### Task item
For every line in the material, set down an identical one.

= Beginning of Section =

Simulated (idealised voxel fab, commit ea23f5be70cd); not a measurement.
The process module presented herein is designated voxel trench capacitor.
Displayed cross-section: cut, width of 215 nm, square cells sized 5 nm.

= End of Section =

### Task result
Simulated (idealised voxel fab, commit ea23f5be70cd); not a measurement.
The process module presented herein is designated voxel trench capacitor.
Displayed cross-section: cut, width of 215 nm, square cells sized 5 nm.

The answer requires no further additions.